Copy the records below verbatim, from the first line through the line containing "Run 8 is up next; what results do you expect?", inclusive, and output nothing else.

-=-=-=-=-

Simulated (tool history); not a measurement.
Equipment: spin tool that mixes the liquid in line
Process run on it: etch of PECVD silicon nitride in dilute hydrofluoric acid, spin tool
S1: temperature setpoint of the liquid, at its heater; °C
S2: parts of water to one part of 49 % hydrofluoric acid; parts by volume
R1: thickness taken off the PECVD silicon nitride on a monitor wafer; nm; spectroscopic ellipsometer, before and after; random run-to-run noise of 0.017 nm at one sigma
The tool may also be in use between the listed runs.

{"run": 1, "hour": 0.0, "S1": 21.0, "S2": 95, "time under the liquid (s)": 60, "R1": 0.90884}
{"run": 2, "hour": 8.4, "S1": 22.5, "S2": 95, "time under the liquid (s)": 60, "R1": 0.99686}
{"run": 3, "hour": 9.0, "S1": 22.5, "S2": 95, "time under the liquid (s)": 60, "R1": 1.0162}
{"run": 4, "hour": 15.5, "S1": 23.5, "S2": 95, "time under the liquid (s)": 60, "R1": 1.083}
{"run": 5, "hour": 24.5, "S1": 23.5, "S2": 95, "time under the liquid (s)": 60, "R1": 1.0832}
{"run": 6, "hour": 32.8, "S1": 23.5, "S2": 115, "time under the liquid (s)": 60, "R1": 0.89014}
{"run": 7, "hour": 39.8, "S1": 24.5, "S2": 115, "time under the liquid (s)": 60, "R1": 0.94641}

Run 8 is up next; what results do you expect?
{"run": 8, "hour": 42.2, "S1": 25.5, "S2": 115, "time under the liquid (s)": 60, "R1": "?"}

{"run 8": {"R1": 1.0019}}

-=-=-=-=-

--- Task result ---
Simulated (tool history); not a measurement.
Equipment: spin tool that mixes the liquid in line
Process run on it: etch of PECVD silicon nitride in dilute hydrofluoric acid, spin tool
S1: temperature setpoint of the liquid, at its heater; °C
S2: parts of water to one part of 49 % hydrofluoric acid; parts by volume
R1: thickness taken off the PECVD silicon nitride on a monitor wafer; nm; spectroscopic ellipsometer, before and after; random run-to-run noise of 0.017 nm at one sigma
The tool may also be in use between the listed runs.

{"run": 1, "hour": 0.0, "S1": 21.0, "S2": 95, "time under the liquid (s)": 60, "R1": 0.90884}
{"run": 2, "hour": 8.4, "S1": 22.5, "S2": 95, "time under the liquid (s)": 60, "R1": 0.99686}
{"run": 3, "hour": 9.0, "S1": 22.5, "S2": 95, "time under the liquid (s)": 60, "R1": 1.0162}
{"run": 4, "hour": 15.5, "S1": 23.5, "S2": 95, "time under the liquid (s)": 60, "R1": 1.083}
{"run": 5, "hour": 24.5, "S1": 23.5, "S2": 95, "time under the liquid (s)": 60, "R1": 1.0832}
{"run": 6, "hour": 32.8, "S1": 23.5, "S2": 115, "time under the liquid (s)": 60, "R1": 0.89014}
{"run": 7, "hour": 39.8, "S1": 24.5, "S2": 115, "time under the liquid (s)": 60, "R1": 0.94641}

Run 8 is up next; what results do you expect?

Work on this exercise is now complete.